Data excerpts:
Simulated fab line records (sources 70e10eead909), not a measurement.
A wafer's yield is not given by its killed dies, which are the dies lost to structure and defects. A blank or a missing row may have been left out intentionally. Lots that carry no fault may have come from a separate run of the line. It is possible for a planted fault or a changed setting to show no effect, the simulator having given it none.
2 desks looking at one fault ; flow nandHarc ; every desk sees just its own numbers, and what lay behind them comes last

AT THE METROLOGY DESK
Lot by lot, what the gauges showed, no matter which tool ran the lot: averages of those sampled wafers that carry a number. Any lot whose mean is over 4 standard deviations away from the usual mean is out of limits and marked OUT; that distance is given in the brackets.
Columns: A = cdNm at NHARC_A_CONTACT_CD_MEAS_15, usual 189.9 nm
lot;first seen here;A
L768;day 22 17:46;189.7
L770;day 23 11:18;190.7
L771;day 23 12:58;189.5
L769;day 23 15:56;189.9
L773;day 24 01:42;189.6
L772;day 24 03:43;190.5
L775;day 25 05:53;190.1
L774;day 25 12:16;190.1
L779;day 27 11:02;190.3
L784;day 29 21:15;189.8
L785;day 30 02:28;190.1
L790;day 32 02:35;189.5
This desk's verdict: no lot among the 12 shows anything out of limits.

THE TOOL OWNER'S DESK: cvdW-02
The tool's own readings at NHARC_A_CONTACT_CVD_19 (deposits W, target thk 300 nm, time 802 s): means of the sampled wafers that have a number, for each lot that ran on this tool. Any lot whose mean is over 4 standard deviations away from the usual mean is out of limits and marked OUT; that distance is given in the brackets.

Task item: A complete and exact repetition of the entries is required.

Solution:
Simulated fab line records (sources 70e10eead909), not a measurement.
A wafer's yield is not given by its killed dies, which are the dies lost to structure and defects. A blank or a missing row may have been left out intentionally. Lots that carry no fault may have come from a separate run of the line. It is possible for a planted fault or a changed setting to show no effect, the simulator having given it none.
2 desks looking at one fault ; flow nandHarc ; every desk sees just its own numbers, and what lay behind them comes last

AT THE METROLOGY DESK
Lot by lot, what the gauges showed, no matter which tool ran the lot: averages of those sampled wafers that carry a number. Any lot whose mean is over 4 standard deviations away from the usual mean is out of limits and marked OUT; that distance is given in the brackets.
Columns: A = cdNm at NHARC_A_CONTACT_CD_MEAS_15, usual 189.9 nm
lot;first seen here;A
L768;day 22 17:46;189.7
L770;day 23 11:18;190.7
L771;day 23 12:58;189.5
L769;day 23 15:56;189.9
L773;day 24 01:42;189.6
L772;day 24 03:43;190.5
L775;day 25 05:53;190.1
L774;day 25 12:16;190.1
L779;day 27 11:02;190.3
L784;day 29 21:15;189.8
L785;day 30 02:28;190.1
L790;day 32 02:35;189.5
This desk's verdict: no lot among the 12 shows anything out of limits.

THE TOOL OWNER'S DESK: cvdW-02
The tool's own readings at NHARC_A_CONTACT_CVD_19 (deposits W, target thk 300 nm, time 802 s): means of the sampled wafers that have a number, for each lot that ran on this tool. Any lot whose mean is over 4 standard deviations away from the usual mean is out of limits and marked OUT; that distance is given in the brackets.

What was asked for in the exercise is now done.